Assignment -
Produce the listing below again, exactly as shown.

+++ Records provided

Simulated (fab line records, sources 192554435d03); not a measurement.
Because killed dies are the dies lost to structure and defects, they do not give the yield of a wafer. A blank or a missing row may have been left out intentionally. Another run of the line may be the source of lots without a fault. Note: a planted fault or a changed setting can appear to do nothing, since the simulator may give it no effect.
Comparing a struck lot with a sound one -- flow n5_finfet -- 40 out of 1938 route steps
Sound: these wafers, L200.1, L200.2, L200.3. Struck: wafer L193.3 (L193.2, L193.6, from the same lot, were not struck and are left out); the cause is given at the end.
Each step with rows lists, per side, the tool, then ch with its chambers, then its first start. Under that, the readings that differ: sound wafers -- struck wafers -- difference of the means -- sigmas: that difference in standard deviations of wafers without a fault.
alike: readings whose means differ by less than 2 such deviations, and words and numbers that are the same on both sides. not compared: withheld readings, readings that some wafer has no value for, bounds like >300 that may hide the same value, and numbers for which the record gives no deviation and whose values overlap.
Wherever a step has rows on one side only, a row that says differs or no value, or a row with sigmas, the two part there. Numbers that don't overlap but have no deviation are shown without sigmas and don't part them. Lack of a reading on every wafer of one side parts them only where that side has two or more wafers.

++++++

Written response -
Simulated (fab line records, sources 192554435d03); not a measurement.
Because killed dies are the dies lost to structure and defects, they do not give the yield of a wafer. A blank or a missing row may have been left out intentionally. Another run of the line may be the source of lots without a fault. Note: a planted fault or a changed setting can appear to do nothing, since the simulator may give it no effect.
Comparing a struck lot with a sound one -- flow n5_finfet -- 40 out of 1938 route steps
Sound: these wafers, L200.1, L200.2, L200.3. Struck: wafer L193.3 (L193.2, L193.6, from the same lot, were not struck and are left out); the cause is given at the end.
Each step with rows lists, per side, the tool, then ch with its chambers, then its first start. Under that, the readings that differ: sound wafers -- struck wafers -- difference of the means -- sigmas: that difference in standard deviations of wafers without a fault.
alike: readings whose means differ by less than 2 such deviations, and words and numbers that are the same on both sides. not compared: withheld readings, readings that some wafer has no value for, bounds like >300 that may hide the same value, and numbers for which the record gives no deviation and whose values overlap.
Wherever a step has rows on one side only, a row that says differs or no value, or a row with sigmas, the two part there. Numbers that don't overlap but have no deviation are shown without sigmas and don't part them. Lack of a reading on every wafer of one side parts them only where that side has two or more wafers.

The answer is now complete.